Exercise
Quote each record exactly, please, leaving none out.

Data provided
• • • • • • •

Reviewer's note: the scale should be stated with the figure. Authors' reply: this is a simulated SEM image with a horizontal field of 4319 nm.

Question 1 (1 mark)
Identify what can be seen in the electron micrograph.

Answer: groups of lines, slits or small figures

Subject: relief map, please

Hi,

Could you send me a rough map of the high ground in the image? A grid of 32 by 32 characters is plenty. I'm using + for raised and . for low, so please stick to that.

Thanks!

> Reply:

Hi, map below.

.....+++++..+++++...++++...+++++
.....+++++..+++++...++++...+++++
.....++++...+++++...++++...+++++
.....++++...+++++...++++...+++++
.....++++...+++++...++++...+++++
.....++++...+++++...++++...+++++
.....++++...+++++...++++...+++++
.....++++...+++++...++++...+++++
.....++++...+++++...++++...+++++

• • • • • • •

Exercise result
Reviewer's note: the scale should be stated with the figure. Authors' reply: this is a simulated SEM image with a horizontal field of 4319 nm.

Question 1 (1 mark)
Identify what can be seen in the electron micrograph.

Answer: groups of lines, slits or small figures

Subject: relief map, please

Hi,

Could you send me a rough map of the high ground in the image? A grid of 32 by 32 characters is plenty. I'm using + for raised and . for low, so please stick to that.

Thanks!

> Reply:

Hi, map below.

.....+++++..+++++...++++...+++++
.....+++++..+++++...++++...+++++
.....++++...+++++...++++...+++++
.....++++...+++++...++++...+++++
.....++++...+++++...++++...+++++
.....++++...+++++...++++...+++++
.....++++...+++++...++++...+++++
.....++++...+++++...++++...+++++
.....++++...+++++...++++...+++++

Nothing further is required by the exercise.